== Work order ==
Please reproduce the following records exactly as they appear.

== Excerpted data ==
[Start of section]

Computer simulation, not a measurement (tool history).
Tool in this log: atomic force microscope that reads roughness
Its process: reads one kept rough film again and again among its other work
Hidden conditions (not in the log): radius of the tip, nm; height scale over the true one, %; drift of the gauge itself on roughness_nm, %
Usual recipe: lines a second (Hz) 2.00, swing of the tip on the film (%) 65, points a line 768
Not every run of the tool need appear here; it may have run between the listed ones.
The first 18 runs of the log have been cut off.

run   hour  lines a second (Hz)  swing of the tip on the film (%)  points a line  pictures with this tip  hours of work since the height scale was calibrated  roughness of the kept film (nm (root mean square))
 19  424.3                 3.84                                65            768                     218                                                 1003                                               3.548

[End of section]

== Result ==
Computer simulation, not a measurement (tool history).
Tool in this log: atomic force microscope that reads roughness
Its process: reads one kept rough film again and again among its other work
Hidden conditions (not in the log): radius of the tip, nm; height scale over the true one, %; drift of the gauge itself on roughness_nm, %
Usual recipe: lines a second (Hz) 2.00, swing of the tip on the film (%) 65, points a line 768
Not every run of the tool need appear here; it may have run between the listed ones.
The first 18 runs of the log have been cut off.

run   hour  lines a second (Hz)  swing of the tip on the film (%)  points a line  pictures with this tip  hours of work since the height scale was calibrated  roughness of the kept film (nm (root mean square))
 19  424.3                 3.84                                65            768                     218                                                 1003                                               3.548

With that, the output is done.